#####
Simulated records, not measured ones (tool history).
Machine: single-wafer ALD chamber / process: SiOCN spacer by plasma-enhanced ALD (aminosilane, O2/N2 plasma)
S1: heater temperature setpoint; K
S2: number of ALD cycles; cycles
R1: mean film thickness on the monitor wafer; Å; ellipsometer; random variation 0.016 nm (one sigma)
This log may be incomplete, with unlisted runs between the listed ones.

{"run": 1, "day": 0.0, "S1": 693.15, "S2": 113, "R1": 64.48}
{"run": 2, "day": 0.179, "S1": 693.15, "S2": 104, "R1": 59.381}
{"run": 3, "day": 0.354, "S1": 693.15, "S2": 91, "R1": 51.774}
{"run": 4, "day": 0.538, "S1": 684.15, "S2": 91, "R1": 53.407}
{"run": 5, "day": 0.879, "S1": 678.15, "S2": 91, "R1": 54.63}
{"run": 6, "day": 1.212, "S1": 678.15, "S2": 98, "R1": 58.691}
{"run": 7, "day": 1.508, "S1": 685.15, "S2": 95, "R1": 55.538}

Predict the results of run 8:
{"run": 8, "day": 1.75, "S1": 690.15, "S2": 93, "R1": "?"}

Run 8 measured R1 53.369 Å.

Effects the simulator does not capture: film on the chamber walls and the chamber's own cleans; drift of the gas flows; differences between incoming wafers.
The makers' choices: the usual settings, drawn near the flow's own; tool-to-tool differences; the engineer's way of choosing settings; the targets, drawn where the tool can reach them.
#####

Nothing should be returned except the lines from the first line of the data above through the line with "Effects the simulator", each one exact.

Simulated records, not measured ones (tool history).
Machine: single-wafer ALD chamber / process: SiOCN spacer by plasma-enhanced ALD (aminosilane, O2/N2 plasma)
S1: heater temperature setpoint; K
S2: number of ALD cycles; cycles
R1: mean film thickness on the monitor wafer; Å; ellipsometer; random variation 0.016 nm (one sigma)
This log may be incomplete, with unlisted runs between the listed ones.

{"run": 1, "day": 0.0, "S1": 693.15, "S2": 113, "R1": 64.48}
{"run": 2, "day": 0.179, "S1": 693.15, "S2": 104, "R1": 59.381}
{"run": 3, "day": 0.354, "S1": 693.15, "S2": 91, "R1": 51.774}
{"run": 4, "day": 0.538, "S1": 684.15, "S2": 91, "R1": 53.407}
{"run": 5, "day": 0.879, "S1": 678.15, "S2": 91, "R1": 54.63}
{"run": 6, "day": 1.212, "S1": 678.15, "S2": 98, "R1": 58.691}
{"run": 7, "day": 1.508, "S1": 685.15, "S2": 95, "R1": 55.538}

Predict the results of run 8:
{"run": 8, "day": 1.75, "S1": 690.15, "S2": 93, "R1": "?"}

Run 8 measured R1 53.369 Å.

Effects the simulator does not capture: film on the chamber walls and the chamber's own cleans; drift of the gas flows; differences between incoming wafers.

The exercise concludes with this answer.